+++ INFORMATION GIVEN

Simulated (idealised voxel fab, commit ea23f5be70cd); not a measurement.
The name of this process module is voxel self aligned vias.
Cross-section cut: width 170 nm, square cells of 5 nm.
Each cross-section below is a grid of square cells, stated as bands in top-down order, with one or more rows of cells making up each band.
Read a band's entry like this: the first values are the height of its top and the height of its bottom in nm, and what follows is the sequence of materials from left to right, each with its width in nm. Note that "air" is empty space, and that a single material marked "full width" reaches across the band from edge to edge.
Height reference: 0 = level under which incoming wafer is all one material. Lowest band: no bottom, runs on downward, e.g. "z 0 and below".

++++++

▸ **WORK TASK**:
With nothing added or dropped, write out every entry.

▸ **EXERCISE OUTPUT**:
Simulated (idealised voxel fab, commit ea23f5be70cd); not a measurement.
The name of this process module is voxel self aligned vias.
Cross-section cut: width 170 nm, square cells of 5 nm.
Each cross-section below is a grid of square cells, stated as bands in top-down order, with one or more rows of cells making up each band.
Read a band's entry like this: the first values are the height of its top and the height of its bottom in nm, and what follows is the sequence of materials from left to right, each with its width in nm. Note that "air" is empty space, and that a single material marked "full width" reaches across the band from edge to edge.
Height reference: 0 = level under which incoming wafer is all one material. Lowest band: no bottom, runs on downward, e.g. "z 0 and below".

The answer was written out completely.